» Requirement
The answer consists solely of the listing's lines from the first through the line containing "pitch | 136 nm |", each reproduced exactly.

» Data
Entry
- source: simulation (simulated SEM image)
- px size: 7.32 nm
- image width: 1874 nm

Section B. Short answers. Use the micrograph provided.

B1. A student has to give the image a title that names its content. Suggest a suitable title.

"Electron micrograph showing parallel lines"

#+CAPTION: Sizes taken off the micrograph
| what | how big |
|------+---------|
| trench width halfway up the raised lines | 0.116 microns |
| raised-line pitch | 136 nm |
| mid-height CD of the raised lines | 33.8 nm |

» Exercise result
Entry
- source: simulation (simulated SEM image)
- px size: 7.32 nm
- image width: 1874 nm

Section B. Short answers. Use the micrograph provided.

B1. A student has to give the image a title that names its content. Suggest a suitable title.

"Electron micrograph showing parallel lines"

#+CAPTION: Sizes taken off the micrograph
| what | how big |
|------+---------|
| trench width halfway up the raised lines | 0.116 microns |
| raised-line pitch | 136 nm |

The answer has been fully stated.